::::

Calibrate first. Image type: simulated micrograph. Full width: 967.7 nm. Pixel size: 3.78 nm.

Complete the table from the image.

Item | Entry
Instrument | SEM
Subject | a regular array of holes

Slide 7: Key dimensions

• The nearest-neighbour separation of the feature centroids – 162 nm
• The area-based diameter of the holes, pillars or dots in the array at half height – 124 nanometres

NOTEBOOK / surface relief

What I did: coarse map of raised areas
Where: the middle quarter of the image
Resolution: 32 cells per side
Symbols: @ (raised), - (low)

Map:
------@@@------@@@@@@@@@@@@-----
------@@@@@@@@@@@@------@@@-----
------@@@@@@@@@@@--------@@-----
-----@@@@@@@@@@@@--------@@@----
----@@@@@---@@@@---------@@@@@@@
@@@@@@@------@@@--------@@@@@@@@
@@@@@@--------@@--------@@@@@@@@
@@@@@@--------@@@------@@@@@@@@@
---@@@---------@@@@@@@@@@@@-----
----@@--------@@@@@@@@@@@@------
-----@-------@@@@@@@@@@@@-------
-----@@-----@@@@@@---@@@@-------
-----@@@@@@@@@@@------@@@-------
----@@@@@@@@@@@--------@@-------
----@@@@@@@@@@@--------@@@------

::::

Required action: Set down each record again, exactly as written.

Exercise response:
Calibrate first. Image type: simulated micrograph. Full width: 967.7 nm. Pixel size: 3.78 nm.

Complete the table from the image.

Item | Entry
Instrument | SEM
Subject | a regular array of holes

Slide 7: Key dimensions

• The nearest-neighbour separation of the feature centroids – 162 nm
• The area-based diameter of the holes, pillars or dots in the array at half height – 124 nanometres

NOTEBOOK / surface relief

What I did: coarse map of raised areas
Where: the middle quarter of the image
Resolution: 32 cells per side
Symbols: @ (raised), - (low)

Map:
------@@@------@@@@@@@@@@@@-----
------@@@@@@@@@@@@------@@@-----
------@@@@@@@@@@@--------@@-----
-----@@@@@@@@@@@@--------@@@----
----@@@@@---@@@@---------@@@@@@@
@@@@@@@------@@@--------@@@@@@@@
@@@@@@--------@@--------@@@@@@@@
@@@@@@--------@@@------@@@@@@@@@
---@@@---------@@@@@@@@@@@@-----
----@@--------@@@@@@@@@@@@------
-----@-------@@@@@@@@@@@@-------
-----@@-----@@@@@@---@@@@-------
-----@@@@@@@@@@@------@@@-------
----@@@@@@@@@@@--------@@-------
----@@@@@@@@@@@--------@@@------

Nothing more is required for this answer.